Counting the line with "(+) following a" as the last one, copy out the lines of the data exactly from the first onward.

-- Record set follows --
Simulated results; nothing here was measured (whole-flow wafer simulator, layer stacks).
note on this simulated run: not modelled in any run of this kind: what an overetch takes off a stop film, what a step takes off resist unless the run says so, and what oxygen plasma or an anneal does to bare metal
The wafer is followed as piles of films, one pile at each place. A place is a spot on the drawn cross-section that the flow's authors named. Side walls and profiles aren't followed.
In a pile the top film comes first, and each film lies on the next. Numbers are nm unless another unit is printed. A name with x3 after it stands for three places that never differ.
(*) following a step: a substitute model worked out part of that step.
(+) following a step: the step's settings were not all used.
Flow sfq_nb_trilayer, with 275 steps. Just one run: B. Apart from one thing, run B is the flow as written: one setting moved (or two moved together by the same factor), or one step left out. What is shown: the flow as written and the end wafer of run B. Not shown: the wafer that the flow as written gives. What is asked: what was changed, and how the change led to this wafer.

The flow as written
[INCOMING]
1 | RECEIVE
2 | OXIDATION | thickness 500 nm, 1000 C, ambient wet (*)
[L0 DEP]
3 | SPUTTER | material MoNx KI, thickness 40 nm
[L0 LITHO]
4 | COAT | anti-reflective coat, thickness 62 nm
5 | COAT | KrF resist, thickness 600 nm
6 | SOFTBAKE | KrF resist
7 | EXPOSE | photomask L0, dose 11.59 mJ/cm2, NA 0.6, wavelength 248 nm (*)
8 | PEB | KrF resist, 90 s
-- Record set concluded --

▸ Exercise solution:
Simulated results; nothing here was measured (whole-flow wafer simulator, layer stacks).
note on this simulated run: not modelled in any run of this kind: what an overetch takes off a stop film, what a step takes off resist unless the run says so, and what oxygen plasma or an anneal does to bare metal
The wafer is followed as piles of films, one pile at each place. A place is a spot on the drawn cross-section that the flow's authors named. Side walls and profiles aren't followed.
In a pile the top film comes first, and each film lies on the next. Numbers are nm unless another unit is printed. A name with x3 after it stands for three places that never differ.
(*) following a step: a substitute model worked out part of that step.
(+) following a step: the step's settings were not all used.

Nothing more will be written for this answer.